• _Work request_
Among the lines of data below, reproduce only those from the one with "The tool may" through the one with "Setting ranges: slurry_flow", exactly as they stand, both ends included.

+ + + + + + +

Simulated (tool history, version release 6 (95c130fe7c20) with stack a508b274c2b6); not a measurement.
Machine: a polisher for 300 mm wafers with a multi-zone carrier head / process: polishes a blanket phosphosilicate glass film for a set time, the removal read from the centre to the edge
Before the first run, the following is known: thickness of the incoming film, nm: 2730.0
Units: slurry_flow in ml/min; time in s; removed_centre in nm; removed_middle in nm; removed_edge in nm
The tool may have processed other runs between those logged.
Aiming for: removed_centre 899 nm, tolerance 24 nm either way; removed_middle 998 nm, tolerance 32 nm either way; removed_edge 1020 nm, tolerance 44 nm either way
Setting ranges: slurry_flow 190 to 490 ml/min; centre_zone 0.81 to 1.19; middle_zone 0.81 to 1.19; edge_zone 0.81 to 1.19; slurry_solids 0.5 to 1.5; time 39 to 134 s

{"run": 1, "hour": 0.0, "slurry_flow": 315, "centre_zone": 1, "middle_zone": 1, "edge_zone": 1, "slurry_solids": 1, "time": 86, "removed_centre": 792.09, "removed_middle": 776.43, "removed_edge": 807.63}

+ + + + + + +

• _Your solution_
The tool may have processed other runs between those logged.
Aiming for: removed_centre 899 nm, tolerance 24 nm either way; removed_middle 998 nm, tolerance 32 nm either way; removed_edge 1020 nm, tolerance 44 nm either way
Setting ranges: slurry_flow 190 to 490 ml/min; centre_zone 0.81 to 1.19; middle_zone 0.81 to 1.19; edge_zone 0.81 to 1.19; slurry_solids 0.5 to 1.5; time 39 to 134 s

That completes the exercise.